• ACTION ITEM:
After locating the line that contains "run,hour,laser_w,dwell_ms,chuck_c,hours of work" in the data below, set down exactly that line and each one after it through the line that contains "5,125.8,2500,1.00,315,241,532,737,1027", and nothing more.

• INFORMATION SHOWN:
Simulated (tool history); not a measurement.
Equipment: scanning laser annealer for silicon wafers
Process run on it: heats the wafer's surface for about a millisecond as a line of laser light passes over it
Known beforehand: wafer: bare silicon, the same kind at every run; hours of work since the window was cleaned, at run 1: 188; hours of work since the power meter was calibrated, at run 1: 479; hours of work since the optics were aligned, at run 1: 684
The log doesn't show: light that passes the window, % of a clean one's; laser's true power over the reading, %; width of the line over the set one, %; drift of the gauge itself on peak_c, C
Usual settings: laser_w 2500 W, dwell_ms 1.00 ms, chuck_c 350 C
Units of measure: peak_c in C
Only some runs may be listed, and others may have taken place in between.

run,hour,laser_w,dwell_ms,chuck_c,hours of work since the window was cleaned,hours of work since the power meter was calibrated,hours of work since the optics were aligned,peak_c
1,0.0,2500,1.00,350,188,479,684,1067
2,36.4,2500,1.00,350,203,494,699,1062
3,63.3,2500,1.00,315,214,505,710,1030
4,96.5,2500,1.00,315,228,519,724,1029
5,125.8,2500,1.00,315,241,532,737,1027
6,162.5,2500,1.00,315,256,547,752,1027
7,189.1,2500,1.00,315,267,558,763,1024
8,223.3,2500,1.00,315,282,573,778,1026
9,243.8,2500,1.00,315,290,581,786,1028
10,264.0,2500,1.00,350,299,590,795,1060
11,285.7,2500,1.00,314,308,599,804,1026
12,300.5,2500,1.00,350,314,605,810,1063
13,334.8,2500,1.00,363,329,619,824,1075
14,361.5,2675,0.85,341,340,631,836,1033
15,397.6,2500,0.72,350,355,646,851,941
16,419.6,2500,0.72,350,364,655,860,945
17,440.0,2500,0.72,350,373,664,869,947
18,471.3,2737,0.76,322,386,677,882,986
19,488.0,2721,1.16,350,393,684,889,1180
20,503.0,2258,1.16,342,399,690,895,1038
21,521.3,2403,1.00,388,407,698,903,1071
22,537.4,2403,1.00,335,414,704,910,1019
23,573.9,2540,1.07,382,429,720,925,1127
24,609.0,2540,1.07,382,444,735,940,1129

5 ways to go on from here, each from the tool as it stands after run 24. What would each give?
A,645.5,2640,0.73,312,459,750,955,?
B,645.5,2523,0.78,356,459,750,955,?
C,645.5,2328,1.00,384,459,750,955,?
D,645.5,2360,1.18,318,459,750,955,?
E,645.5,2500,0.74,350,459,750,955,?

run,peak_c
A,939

• ANSWER SECTION:
run,hour,laser_w,dwell_ms,chuck_c,hours of work since the window was cleaned,hours of work since the power meter was calibrated,hours of work since the optics were aligned,peak_c
1,0.0,2500,1.00,350,188,479,684,1067
2,36.4,2500,1.00,350,203,494,699,1062
3,63.3,2500,1.00,315,214,505,710,1030
4,96.5,2500,1.00,315,228,519,724,1029
5,125.8,2500,1.00,315,241,532,737,1027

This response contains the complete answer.